■ ■ ■ ■ ■

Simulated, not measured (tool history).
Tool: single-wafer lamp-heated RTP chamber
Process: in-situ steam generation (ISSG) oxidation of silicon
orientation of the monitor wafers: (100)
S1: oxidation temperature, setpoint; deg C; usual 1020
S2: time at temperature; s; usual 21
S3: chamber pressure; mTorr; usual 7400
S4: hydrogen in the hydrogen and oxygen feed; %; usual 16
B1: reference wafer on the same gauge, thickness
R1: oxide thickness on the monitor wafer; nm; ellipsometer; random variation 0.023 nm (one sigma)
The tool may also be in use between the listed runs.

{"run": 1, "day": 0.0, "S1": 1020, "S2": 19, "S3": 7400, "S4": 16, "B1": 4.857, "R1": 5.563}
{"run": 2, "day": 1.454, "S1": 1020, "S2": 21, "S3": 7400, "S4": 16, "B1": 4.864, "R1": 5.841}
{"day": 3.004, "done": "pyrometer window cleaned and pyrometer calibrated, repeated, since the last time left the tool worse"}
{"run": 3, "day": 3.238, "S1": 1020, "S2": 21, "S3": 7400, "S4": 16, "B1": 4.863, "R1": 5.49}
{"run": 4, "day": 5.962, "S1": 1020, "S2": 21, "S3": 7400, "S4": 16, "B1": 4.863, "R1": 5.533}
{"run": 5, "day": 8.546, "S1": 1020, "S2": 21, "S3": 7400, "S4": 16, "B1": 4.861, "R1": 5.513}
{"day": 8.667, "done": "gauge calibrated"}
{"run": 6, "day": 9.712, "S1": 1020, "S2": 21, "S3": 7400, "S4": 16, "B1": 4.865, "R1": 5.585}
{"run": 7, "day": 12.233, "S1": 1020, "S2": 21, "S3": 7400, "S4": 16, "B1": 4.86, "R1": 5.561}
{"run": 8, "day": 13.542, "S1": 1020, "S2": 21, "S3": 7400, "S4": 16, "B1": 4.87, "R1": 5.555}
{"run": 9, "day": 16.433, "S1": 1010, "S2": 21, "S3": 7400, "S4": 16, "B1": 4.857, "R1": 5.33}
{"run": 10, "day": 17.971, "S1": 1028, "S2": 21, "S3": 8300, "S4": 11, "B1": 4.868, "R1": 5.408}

■ ■ ■ ■ ■

## REQUIREMENT:
Above are the records; copy exactly the lines from the line with "Tool: single-wafer lamp-heated RTP chamber" through the line with "S4: hydrogen in", both included.

## RESULT:
Tool: single-wafer lamp-heated RTP chamber
Process: in-situ steam generation (ISSG) oxidation of silicon
orientation of the monitor wafers: (100)
S1: oxidation temperature, setpoint; deg C; usual 1020
S2: time at temperature; s; usual 21
S3: chamber pressure; mTorr; usual 7400
S4: hydrogen in the hydrogen and oxygen feed; %; usual 16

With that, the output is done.